## REQUIREMENT
The span to repeat in the listing below runs from the line containing "10) STRIP (etch materials aC)" to the line containing "- 45 down to", inclusive. Repeat it exactly, and only it.

## RECORD EXCERPTS
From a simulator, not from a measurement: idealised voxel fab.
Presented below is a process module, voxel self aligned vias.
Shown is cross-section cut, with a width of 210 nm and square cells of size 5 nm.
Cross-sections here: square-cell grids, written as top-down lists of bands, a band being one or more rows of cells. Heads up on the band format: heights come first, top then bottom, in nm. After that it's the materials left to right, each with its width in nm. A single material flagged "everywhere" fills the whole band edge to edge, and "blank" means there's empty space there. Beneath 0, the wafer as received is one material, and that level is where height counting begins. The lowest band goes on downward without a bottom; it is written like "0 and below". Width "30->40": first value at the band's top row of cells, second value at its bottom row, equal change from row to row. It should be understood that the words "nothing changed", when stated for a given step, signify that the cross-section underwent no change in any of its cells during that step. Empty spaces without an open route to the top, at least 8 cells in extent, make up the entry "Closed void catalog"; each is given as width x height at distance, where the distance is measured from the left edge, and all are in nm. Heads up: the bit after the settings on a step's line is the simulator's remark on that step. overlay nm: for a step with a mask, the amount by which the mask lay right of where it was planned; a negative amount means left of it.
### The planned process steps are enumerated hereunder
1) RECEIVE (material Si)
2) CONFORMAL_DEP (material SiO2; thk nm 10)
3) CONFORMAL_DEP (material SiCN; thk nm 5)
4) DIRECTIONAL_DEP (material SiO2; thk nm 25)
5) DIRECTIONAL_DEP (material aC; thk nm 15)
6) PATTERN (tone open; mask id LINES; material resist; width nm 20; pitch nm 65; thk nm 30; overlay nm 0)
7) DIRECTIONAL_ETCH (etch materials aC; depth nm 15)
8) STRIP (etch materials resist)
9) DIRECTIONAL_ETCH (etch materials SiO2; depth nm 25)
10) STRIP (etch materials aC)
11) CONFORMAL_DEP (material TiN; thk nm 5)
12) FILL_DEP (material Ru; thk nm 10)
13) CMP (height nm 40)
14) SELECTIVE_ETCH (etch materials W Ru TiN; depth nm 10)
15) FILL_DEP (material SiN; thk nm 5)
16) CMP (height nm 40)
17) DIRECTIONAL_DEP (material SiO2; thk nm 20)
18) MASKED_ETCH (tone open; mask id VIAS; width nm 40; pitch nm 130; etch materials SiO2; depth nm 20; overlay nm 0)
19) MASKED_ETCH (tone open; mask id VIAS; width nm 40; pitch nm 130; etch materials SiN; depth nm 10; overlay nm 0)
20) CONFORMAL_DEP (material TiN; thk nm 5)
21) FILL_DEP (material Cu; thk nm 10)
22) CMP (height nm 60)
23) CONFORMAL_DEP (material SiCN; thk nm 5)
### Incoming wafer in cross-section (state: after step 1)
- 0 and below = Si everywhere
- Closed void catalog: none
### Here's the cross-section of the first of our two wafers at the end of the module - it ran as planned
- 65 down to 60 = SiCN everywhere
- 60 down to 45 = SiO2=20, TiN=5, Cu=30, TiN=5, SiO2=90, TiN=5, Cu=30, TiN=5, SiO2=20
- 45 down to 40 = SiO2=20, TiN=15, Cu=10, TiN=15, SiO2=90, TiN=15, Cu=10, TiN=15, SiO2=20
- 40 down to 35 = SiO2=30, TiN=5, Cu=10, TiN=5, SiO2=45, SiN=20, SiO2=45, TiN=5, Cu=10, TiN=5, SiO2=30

## RESPONSE AREA
10) STRIP (etch materials aC)
11) CONFORMAL_DEP (material TiN; thk nm 5)
12) FILL_DEP (material Ru; thk nm 10)
13) CMP (height nm 40)
14) SELECTIVE_ETCH (etch materials W Ru TiN; depth nm 10)
15) FILL_DEP (material SiN; thk nm 5)
16) CMP (height nm 40)
17) DIRECTIONAL_DEP (material SiO2; thk nm 20)
18) MASKED_ETCH (tone open; mask id VIAS; width nm 40; pitch nm 130; etch materials SiO2; depth nm 20; overlay nm 0)
19) MASKED_ETCH (tone open; mask id VIAS; width nm 40; pitch nm 130; etch materials SiN; depth nm 10; overlay nm 0)
20) CONFORMAL_DEP (material TiN; thk nm 5)
21) FILL_DEP (material Cu; thk nm 10)
22) CMP (height nm 60)
23) CONFORMAL_DEP (material SiCN; thk nm 5)
### Incoming wafer in cross-section (state: after step 1)
- 0 and below = Si everywhere
- Closed void catalog: none
### Here's the cross-section of the first of our two wafers at the end of the module - it ran as planned
- 65 down to 60 = SiCN everywhere
- 60 down to 45 = SiO2=20, TiN=5, Cu=30, TiN=5, SiO2=90, TiN=5, Cu=30, TiN=5, SiO2=20
- 45 down to 40 = SiO2=20, TiN=15, Cu=10, TiN=15, SiO2=90, TiN=15, Cu=10, TiN=15, SiO2=20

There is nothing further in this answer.